> [DATA LISTING]:
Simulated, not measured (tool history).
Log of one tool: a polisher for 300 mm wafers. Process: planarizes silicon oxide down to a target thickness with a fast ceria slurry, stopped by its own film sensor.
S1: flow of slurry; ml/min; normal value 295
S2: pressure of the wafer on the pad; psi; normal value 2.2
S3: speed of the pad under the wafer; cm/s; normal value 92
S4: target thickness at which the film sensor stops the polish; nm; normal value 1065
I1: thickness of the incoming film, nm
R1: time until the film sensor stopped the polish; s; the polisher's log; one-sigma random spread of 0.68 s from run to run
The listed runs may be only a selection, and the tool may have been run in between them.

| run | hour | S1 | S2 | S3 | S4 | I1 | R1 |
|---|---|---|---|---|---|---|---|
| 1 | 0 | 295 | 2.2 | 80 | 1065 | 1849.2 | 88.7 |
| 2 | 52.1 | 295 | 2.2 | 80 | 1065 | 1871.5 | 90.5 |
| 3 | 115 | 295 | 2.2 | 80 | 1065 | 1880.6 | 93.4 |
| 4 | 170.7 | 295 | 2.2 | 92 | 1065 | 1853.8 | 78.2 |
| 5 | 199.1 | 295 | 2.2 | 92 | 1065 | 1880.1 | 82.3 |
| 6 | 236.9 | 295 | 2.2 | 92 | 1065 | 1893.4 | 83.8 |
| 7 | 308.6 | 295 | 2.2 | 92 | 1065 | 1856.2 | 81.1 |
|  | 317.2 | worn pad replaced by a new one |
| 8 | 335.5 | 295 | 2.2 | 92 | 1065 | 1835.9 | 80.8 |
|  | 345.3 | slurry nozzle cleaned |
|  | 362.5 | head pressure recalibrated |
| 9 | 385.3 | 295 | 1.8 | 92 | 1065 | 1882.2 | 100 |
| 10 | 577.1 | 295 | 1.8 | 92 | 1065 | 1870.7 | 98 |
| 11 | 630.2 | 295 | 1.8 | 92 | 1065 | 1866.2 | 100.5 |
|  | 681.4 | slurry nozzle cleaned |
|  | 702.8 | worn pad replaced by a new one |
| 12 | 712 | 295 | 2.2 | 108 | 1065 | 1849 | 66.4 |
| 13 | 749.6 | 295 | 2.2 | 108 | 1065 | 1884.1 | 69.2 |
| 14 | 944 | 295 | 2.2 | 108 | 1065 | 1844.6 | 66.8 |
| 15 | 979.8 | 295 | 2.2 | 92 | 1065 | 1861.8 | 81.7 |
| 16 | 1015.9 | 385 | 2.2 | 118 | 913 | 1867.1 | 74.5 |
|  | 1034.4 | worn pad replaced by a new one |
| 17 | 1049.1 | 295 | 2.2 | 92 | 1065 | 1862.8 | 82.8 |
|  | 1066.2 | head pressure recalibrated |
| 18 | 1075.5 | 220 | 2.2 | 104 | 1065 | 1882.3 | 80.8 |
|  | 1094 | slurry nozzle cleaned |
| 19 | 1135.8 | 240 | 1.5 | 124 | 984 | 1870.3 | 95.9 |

> [EXERCISE]: Among the records above, repeat exactly the line with "S4 | I1 | R1 |", the line with "1853.8 | 78.2 |", and every line in between, and only those.

> [ANSWER SPACE]:
| run | hour | S1 | S2 | S3 | S4 | I1 | R1 |
|---|---|---|---|---|---|---|---|
| 1 | 0 | 295 | 2.2 | 80 | 1065 | 1849.2 | 88.7 |
| 2 | 52.1 | 295 | 2.2 | 80 | 1065 | 1871.5 | 90.5 |
| 3 | 115 | 295 | 2.2 | 80 | 1065 | 1880.6 | 93.4 |
| 4 | 170.7 | 295 | 2.2 | 92 | 1065 | 1853.8 | 78.2 |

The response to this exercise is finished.